◆ Work item ◆
All that should come back is the lines of the data below from the one containing "Killed dies: the" to the one containing "Rule: a lot", inclusive, exactly as they stand.

◆ Given records ◆
= = = = =

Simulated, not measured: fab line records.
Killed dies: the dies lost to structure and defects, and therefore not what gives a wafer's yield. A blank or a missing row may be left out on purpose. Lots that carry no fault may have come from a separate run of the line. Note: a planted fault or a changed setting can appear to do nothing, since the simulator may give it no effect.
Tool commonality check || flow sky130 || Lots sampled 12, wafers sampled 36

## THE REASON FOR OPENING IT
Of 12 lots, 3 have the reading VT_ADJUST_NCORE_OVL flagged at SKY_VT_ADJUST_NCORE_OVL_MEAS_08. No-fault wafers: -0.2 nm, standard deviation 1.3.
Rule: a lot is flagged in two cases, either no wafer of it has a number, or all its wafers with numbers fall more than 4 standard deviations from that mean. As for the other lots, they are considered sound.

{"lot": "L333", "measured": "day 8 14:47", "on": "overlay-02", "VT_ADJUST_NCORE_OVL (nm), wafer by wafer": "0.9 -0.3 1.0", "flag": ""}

= = = = =

◆ Your response ◆
Killed dies: the dies lost to structure and defects, and therefore not what gives a wafer's yield. A blank or a missing row may be left out on purpose. Lots that carry no fault may have come from a separate run of the line. Note: a planted fault or a changed setting can appear to do nothing, since the simulator may give it no effect.
Tool commonality check || flow sky130 || Lots sampled 12, wafers sampled 36

## THE REASON FOR OPENING IT
Of 12 lots, 3 have the reading VT_ADJUST_NCORE_OVL flagged at SKY_VT_ADJUST_NCORE_OVL_MEAS_08. No-fault wafers: -0.2 nm, standard deviation 1.3.
Rule: a lot is flagged in two cases, either no wafer of it has a number, or all its wafers with numbers fall more than 4 standard deviations from that mean. As for the other lots, they are considered sound.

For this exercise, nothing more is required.